SUPPLIED INFORMATION
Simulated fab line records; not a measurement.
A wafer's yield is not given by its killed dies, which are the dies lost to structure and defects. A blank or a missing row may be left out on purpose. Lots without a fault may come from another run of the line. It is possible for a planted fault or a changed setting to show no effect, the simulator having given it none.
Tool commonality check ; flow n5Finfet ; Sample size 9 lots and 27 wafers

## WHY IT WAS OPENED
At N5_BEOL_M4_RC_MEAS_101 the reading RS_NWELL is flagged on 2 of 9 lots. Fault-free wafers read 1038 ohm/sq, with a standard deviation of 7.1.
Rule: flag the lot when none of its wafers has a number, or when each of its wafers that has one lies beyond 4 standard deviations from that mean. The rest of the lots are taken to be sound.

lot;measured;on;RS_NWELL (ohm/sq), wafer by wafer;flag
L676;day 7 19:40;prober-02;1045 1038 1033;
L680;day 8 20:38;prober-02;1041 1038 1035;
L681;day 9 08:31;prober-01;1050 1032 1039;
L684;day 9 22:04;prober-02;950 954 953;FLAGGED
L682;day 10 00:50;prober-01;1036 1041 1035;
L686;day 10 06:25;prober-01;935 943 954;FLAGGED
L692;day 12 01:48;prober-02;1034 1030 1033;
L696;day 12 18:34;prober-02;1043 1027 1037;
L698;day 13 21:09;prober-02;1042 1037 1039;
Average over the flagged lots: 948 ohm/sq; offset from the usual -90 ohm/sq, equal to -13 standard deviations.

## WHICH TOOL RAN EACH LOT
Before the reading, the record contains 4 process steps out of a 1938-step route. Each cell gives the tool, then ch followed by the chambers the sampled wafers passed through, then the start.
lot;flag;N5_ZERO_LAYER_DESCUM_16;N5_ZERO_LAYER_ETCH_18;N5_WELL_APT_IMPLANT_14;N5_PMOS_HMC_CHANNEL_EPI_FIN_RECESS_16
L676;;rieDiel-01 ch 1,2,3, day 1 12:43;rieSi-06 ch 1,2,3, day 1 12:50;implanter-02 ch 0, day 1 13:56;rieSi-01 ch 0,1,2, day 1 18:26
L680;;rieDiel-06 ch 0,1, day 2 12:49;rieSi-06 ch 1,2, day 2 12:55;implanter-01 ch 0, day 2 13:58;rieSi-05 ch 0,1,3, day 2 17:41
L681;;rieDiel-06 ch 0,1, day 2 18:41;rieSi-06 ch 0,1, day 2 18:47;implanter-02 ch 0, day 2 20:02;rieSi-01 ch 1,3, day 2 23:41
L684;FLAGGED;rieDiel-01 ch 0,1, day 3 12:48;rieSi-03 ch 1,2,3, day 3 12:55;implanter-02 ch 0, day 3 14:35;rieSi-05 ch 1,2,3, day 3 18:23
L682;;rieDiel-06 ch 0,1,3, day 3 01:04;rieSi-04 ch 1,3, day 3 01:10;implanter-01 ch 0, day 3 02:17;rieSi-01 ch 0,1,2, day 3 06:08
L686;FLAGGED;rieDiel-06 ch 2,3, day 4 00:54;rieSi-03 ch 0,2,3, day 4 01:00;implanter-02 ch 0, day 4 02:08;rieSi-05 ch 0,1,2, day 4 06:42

WORK ITEM
Everything above from the line containing "Before the reading, the" down to the line containing "L682;;rieDiel-06 ch 0,1,3, day" is to be transcribed exactly, with both of those lines included and nothing else added.

RESPONSE
Before the reading, the record contains 4 process steps out of a 1938-step route. Each cell gives the tool, then ch followed by the chambers the sampled wafers passed through, then the start.
lot;flag;N5_ZERO_LAYER_DESCUM_16;N5_ZERO_LAYER_ETCH_18;N5_WELL_APT_IMPLANT_14;N5_PMOS_HMC_CHANNEL_EPI_FIN_RECESS_16
L676;;rieDiel-01 ch 1,2,3, day 1 12:43;rieSi-06 ch 1,2,3, day 1 12:50;implanter-02 ch 0, day 1 13:56;rieSi-01 ch 0,1,2, day 1 18:26
L680;;rieDiel-06 ch 0,1, day 2 12:49;rieSi-06 ch 1,2, day 2 12:55;implanter-01 ch 0, day 2 13:58;rieSi-05 ch 0,1,3, day 2 17:41
L681;;rieDiel-06 ch 0,1, day 2 18:41;rieSi-06 ch 0,1, day 2 18:47;implanter-02 ch 0, day 2 20:02;rieSi-01 ch 1,3, day 2 23:41
L684;FLAGGED;rieDiel-01 ch 0,1, day 3 12:48;rieSi-03 ch 1,2,3, day 3 12:55;implanter-02 ch 0, day 3 14:35;rieSi-05 ch 1,2,3, day 3 18:23
L682;;rieDiel-06 ch 0,1,3, day 3 01:04;rieSi-04 ch 1,3, day 3 01:10;implanter-01 ch 0, day 3 02:17;rieSi-01 ch 0,1,2, day 3 06:08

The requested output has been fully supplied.